## Task item:
Reproduce exactly the lines from the top of the records below through the line holding "L075 | pecvd-01".

^^^^^^^^^^^^^^^^
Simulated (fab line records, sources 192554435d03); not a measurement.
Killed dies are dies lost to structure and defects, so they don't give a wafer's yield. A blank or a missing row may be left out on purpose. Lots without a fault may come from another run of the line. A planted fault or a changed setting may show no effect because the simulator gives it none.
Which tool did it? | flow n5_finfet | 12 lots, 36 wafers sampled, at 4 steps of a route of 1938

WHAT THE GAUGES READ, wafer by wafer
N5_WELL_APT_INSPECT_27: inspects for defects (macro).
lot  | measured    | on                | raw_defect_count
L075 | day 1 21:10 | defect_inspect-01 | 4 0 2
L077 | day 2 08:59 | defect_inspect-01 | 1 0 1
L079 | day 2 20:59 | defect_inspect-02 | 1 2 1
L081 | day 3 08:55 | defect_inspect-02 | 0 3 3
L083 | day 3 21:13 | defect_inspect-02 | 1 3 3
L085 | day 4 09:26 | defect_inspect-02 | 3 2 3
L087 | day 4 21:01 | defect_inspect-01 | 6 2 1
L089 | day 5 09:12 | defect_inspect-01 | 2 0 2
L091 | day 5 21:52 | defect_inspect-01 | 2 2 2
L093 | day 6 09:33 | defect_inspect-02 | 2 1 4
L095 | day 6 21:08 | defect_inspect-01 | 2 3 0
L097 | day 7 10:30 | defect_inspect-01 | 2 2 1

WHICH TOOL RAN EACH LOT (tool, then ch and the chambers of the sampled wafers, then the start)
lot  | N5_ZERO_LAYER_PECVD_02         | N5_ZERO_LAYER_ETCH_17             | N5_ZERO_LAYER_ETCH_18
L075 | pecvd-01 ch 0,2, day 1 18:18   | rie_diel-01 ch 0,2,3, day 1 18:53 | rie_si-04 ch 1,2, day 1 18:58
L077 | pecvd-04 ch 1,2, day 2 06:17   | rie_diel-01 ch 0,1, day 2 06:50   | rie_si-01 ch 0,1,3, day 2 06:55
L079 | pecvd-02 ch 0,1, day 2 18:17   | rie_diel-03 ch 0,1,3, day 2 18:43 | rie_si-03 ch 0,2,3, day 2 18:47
^^^^^^^^^^^^^^^^

## Written answer:
Simulated (fab line records, sources 192554435d03); not a measurement.
Killed dies are dies lost to structure and defects, so they don't give a wafer's yield. A blank or a missing row may be left out on purpose. Lots without a fault may come from another run of the line. A planted fault or a changed setting may show no effect because the simulator gives it none.
Which tool did it? | flow n5_finfet | 12 lots, 36 wafers sampled, at 4 steps of a route of 1938

WHAT THE GAUGES READ, wafer by wafer
N5_WELL_APT_INSPECT_27: inspects for defects (macro).
lot  | measured    | on                | raw_defect_count
L075 | day 1 21:10 | defect_inspect-01 | 4 0 2
L077 | day 2 08:59 | defect_inspect-01 | 1 0 1
L079 | day 2 20:59 | defect_inspect-02 | 1 2 1
L081 | day 3 08:55 | defect_inspect-02 | 0 3 3
L083 | day 3 21:13 | defect_inspect-02 | 1 3 3
L085 | day 4 09:26 | defect_inspect-02 | 3 2 3
L087 | day 4 21:01 | defect_inspect-01 | 6 2 1
L089 | day 5 09:12 | defect_inspect-01 | 2 0 2
L091 | day 5 21:52 | defect_inspect-01 | 2 2 2
L093 | day 6 09:33 | defect_inspect-02 | 2 1 4
L095 | day 6 21:08 | defect_inspect-01 | 2 3 0
L097 | day 7 10:30 | defect_inspect-01 | 2 2 1

WHICH TOOL RAN EACH LOT (tool, then ch and the chambers of the sampled wafers, then the start)
lot  | N5_ZERO_LAYER_PECVD_02         | N5_ZERO_LAYER_ETCH_17             | N5_ZERO_LAYER_ETCH_18
L075 | pecvd-01 ch 0,2, day 1 18:18   | rie_diel-01 ch 0,2,3, day 1 18:53 | rie_si-04 ch 1,2, day 1 18:58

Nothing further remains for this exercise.